RECORD EXCERPTS START

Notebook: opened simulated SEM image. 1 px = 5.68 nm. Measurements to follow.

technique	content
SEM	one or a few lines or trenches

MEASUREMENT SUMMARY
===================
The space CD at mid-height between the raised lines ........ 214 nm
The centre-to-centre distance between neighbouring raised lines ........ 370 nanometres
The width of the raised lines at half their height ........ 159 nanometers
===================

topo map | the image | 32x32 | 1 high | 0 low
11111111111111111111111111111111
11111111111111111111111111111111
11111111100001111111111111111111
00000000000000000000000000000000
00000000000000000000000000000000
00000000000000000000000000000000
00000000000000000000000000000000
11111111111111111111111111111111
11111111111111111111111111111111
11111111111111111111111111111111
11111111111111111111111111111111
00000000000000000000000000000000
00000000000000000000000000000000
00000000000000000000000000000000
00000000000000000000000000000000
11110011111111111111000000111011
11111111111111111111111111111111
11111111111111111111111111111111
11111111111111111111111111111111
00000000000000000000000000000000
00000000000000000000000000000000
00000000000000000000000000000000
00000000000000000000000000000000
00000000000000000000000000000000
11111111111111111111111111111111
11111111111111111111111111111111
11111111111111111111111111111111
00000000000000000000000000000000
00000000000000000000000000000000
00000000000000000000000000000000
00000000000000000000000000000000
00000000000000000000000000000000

RECORD EXCERPTS END

WORK ITEM
Needed here are the exact lines from the start of the material through the line that contains "The centre-to-centre distance", and no others.

ANSWER AREA
Notebook: opened simulated SEM image. 1 px = 5.68 nm. Measurements to follow.

technique	content
SEM	one or a few lines or trenches

MEASUREMENT SUMMARY
===================
The space CD at mid-height between the raised lines ........ 214 nm
The centre-to-centre distance between neighbouring raised lines ........ 370 nanometres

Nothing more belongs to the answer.